REQUIRED ACTION:
Up to and including the line that contains "overlay nm, on", repeat each line of the data exactly, starting from the first.

ENTRIES SUPPLIED:
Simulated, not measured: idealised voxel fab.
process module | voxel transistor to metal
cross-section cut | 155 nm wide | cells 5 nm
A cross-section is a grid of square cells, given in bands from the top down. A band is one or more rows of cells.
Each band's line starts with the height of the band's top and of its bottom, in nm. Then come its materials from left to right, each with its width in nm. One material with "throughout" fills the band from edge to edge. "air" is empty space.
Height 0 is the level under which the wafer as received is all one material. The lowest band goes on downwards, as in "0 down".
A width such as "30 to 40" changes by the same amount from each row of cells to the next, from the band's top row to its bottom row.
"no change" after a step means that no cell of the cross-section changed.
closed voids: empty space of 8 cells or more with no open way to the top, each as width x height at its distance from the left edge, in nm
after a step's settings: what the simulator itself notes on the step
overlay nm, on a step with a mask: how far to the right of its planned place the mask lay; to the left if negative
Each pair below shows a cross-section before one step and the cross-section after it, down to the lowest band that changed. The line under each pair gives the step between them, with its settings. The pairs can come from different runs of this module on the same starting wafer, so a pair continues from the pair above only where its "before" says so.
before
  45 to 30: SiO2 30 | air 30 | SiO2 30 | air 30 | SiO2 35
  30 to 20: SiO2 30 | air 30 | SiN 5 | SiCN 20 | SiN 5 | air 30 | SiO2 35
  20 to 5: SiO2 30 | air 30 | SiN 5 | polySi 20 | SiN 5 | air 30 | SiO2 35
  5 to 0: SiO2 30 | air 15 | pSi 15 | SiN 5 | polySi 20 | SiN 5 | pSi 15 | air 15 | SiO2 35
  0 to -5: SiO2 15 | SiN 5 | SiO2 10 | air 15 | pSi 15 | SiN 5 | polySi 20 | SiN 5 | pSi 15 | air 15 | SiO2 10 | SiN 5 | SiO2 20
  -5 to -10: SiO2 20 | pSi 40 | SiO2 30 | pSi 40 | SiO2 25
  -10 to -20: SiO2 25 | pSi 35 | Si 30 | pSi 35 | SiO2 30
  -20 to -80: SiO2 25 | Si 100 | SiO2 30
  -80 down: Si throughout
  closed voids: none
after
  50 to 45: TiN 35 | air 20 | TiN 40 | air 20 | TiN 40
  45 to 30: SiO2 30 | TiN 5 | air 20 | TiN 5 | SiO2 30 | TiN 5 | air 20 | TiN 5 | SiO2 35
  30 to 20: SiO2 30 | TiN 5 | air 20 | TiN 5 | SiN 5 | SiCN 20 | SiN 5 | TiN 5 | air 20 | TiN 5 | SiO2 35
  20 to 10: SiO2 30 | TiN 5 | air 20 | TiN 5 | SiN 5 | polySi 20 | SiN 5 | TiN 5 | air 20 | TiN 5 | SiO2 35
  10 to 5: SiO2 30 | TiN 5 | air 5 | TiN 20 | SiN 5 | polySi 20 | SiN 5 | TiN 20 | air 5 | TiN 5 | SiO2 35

RESPONSE BOX:
Simulated, not measured: idealised voxel fab.
process module | voxel transistor to metal
cross-section cut | 155 nm wide | cells 5 nm
A cross-section is a grid of square cells, given in bands from the top down. A band is one or more rows of cells.
Each band's line starts with the height of the band's top and of its bottom, in nm. Then come its materials from left to right, each with its width in nm. One material with "throughout" fills the band from edge to edge. "air" is empty space.
Height 0 is the level under which the wafer as received is all one material. The lowest band goes on downwards, as in "0 down".
A width such as "30 to 40" changes by the same amount from each row of cells to the next, from the band's top row to its bottom row.
"no change" after a step means that no cell of the cross-section changed.
closed voids: empty space of 8 cells or more with no open way to the top, each as width x height at its distance from the left edge, in nm
after a step's settings: what the simulator itself notes on the step
overlay nm, on a step with a mask: how far to the right of its planned place the mask lay; to the left if negative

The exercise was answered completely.